+---+
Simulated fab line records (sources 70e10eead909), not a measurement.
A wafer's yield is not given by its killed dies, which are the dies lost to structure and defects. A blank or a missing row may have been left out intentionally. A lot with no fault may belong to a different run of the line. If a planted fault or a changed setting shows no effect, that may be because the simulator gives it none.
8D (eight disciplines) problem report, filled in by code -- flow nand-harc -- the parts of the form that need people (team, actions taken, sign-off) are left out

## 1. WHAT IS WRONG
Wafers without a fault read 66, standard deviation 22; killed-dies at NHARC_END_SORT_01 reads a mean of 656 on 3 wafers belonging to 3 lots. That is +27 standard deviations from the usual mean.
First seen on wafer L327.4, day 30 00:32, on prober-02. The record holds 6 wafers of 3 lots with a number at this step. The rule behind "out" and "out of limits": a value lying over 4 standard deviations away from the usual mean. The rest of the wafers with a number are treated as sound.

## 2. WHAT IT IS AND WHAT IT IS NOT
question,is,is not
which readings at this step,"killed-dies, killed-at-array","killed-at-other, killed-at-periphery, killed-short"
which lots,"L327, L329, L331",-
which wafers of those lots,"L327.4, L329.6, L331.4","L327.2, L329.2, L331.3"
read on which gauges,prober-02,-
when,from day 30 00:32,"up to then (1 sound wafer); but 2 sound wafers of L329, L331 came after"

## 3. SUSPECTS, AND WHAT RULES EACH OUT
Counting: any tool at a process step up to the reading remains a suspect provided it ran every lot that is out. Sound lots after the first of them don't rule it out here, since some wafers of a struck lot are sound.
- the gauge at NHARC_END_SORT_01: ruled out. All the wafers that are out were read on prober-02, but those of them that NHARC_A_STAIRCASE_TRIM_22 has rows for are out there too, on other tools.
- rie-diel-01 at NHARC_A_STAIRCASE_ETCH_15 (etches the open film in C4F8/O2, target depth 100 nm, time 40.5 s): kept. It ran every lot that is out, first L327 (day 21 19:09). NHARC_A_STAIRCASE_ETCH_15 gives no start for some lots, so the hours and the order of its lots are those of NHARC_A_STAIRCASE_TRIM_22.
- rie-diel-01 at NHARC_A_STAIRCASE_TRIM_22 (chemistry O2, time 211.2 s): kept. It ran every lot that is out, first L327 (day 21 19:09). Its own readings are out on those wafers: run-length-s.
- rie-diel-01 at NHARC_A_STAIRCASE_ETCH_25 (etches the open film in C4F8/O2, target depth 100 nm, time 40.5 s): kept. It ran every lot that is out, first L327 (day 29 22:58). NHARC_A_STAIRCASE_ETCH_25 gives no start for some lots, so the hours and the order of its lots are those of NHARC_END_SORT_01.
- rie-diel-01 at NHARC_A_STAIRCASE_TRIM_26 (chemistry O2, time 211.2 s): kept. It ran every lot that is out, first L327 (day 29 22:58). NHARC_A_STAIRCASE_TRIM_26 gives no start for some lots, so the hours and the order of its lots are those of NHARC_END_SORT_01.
+---+

■ Work task
Of the lines above, output exactly those from the line bearing "Wafers without a" through the line bearing "- the gauge", inclusive.

■ Response box
Wafers without a fault read 66, standard deviation 22; killed-dies at NHARC_END_SORT_01 reads a mean of 656 on 3 wafers belonging to 3 lots. That is +27 standard deviations from the usual mean.
First seen on wafer L327.4, day 30 00:32, on prober-02. The record holds 6 wafers of 3 lots with a number at this step. The rule behind "out" and "out of limits": a value lying over 4 standard deviations away from the usual mean. The rest of the wafers with a number are treated as sound.

## 2. WHAT IT IS AND WHAT IT IS NOT
question,is,is not
which readings at this step,"killed-dies, killed-at-array","killed-at-other, killed-at-periphery, killed-short"
which lots,"L327, L329, L331",-
which wafers of those lots,"L327.4, L329.6, L331.4","L327.2, L329.2, L331.3"
read on which gauges,prober-02,-
when,from day 30 00:32,"up to then (1 sound wafer); but 2 sound wafers of L329, L331 came after"

## 3. SUSPECTS, AND WHAT RULES EACH OUT
Counting: any tool at a process step up to the reading remains a suspect provided it ran every lot that is out. Sound lots after the first of them don't rule it out here, since some wafers of a struck lot are sound.
- the gauge at NHARC_END_SORT_01: ruled out. All the wafers that are out were read on prober-02, but those of them that NHARC_A_STAIRCASE_TRIM_22 has rows for are out there too, on other tools.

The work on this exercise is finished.